> _TASK ITEM_: From the top of the records below down to the line containing "Cross-section cut: width", reproduce every line exactly.

*** Block opens ***

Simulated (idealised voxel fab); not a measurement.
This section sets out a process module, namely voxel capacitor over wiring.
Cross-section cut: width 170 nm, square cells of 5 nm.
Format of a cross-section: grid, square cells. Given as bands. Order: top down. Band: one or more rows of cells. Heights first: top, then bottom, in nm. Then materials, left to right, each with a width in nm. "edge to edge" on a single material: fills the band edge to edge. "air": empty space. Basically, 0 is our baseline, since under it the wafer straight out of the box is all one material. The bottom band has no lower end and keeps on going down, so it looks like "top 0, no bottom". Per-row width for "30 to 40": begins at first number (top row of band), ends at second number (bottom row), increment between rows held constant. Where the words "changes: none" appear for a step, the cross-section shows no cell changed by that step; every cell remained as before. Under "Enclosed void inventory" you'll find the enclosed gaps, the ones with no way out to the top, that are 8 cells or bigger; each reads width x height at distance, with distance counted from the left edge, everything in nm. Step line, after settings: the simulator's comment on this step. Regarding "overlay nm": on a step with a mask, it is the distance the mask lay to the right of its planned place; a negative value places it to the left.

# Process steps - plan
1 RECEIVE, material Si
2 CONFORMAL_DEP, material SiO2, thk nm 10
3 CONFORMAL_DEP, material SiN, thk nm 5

*** Block closes ***

> _WORKED SOLUTION_:
Simulated (idealised voxel fab); not a measurement.
This section sets out a process module, namely voxel capacitor over wiring.
Cross-section cut: width 170 nm, square cells of 5 nm.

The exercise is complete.